Data extracts
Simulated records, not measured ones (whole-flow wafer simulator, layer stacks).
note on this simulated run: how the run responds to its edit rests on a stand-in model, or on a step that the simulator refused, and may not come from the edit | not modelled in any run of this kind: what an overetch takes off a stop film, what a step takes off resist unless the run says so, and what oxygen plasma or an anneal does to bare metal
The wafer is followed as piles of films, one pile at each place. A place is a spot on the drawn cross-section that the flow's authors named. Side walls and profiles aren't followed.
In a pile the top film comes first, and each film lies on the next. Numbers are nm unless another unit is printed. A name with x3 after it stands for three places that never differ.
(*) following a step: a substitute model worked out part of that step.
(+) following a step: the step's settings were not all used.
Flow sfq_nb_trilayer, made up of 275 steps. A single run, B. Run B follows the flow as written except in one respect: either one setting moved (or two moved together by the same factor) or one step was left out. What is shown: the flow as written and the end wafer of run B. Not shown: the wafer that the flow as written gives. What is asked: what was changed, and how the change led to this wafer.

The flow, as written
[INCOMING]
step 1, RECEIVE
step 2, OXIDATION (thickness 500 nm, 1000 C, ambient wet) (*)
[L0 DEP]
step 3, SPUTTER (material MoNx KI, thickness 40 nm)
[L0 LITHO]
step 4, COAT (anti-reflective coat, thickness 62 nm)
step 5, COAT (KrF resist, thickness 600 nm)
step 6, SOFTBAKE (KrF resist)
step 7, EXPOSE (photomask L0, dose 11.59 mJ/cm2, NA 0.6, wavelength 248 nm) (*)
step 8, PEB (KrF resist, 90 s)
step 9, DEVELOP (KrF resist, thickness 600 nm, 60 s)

Work item
Reproduce exactly, and only, the part of the listing above that begins at the line with "step 7, EXPOSE" and goes on through the line with "step 8, PEB (KrF resist, 90 s)".

Task answer
step 7, EXPOSE (photomask L0, dose 11.59 mJ/cm2, NA 0.6, wavelength 248 nm) (*)
step 8, PEB (KrF resist, 90 s)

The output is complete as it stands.